Information supplied:
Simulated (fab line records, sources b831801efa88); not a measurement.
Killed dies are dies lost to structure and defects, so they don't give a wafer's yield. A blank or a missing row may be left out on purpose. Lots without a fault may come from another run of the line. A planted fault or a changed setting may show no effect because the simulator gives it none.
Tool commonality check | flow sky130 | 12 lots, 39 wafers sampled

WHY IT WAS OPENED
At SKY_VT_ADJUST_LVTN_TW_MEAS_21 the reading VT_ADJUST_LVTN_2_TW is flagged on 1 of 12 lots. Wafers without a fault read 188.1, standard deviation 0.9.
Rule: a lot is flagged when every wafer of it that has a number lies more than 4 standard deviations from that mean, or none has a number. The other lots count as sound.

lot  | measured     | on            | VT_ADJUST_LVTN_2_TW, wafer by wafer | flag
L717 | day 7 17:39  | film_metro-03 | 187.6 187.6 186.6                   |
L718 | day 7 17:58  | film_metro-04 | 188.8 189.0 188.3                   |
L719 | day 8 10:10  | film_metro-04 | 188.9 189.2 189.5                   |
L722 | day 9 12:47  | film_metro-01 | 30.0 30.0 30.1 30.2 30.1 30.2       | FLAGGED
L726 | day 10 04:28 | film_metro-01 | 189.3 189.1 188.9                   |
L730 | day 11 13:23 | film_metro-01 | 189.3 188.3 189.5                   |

Work item:
Give the entries again exactly as they stand.

Problem solution:
Simulated (fab line records, sources b831801efa88); not a measurement.
Killed dies are dies lost to structure and defects, so they don't give a wafer's yield. A blank or a missing row may be left out on purpose. Lots without a fault may come from another run of the line. A planted fault or a changed setting may show no effect because the simulator gives it none.
Tool commonality check | flow sky130 | 12 lots, 39 wafers sampled

WHY IT WAS OPENED
At SKY_VT_ADJUST_LVTN_TW_MEAS_21 the reading VT_ADJUST_LVTN_2_TW is flagged on 1 of 12 lots. Wafers without a fault read 188.1, standard deviation 0.9.
Rule: a lot is flagged when every wafer of it that has a number lies more than 4 standard deviations from that mean, or none has a number. The other lots count as sound.

lot  | measured     | on            | VT_ADJUST_LVTN_2_TW, wafer by wafer | flag
L717 | day 7 17:39  | film_metro-03 | 187.6 187.6 186.6                   |
L718 | day 7 17:58  | film_metro-04 | 188.8 189.0 188.3                   |
L719 | day 8 10:10  | film_metro-04 | 188.9 189.2 189.5                   |
L722 | day 9 12:47  | film_metro-01 | 30.0 30.0 30.1 30.2 30.1 30.2       | FLAGGED
L726 | day 10 04:28 | film_metro-01 | 189.3 189.1 188.9                   |
L730 | day 11 13:23 | film_metro-01 | 189.3 188.3 189.5                   |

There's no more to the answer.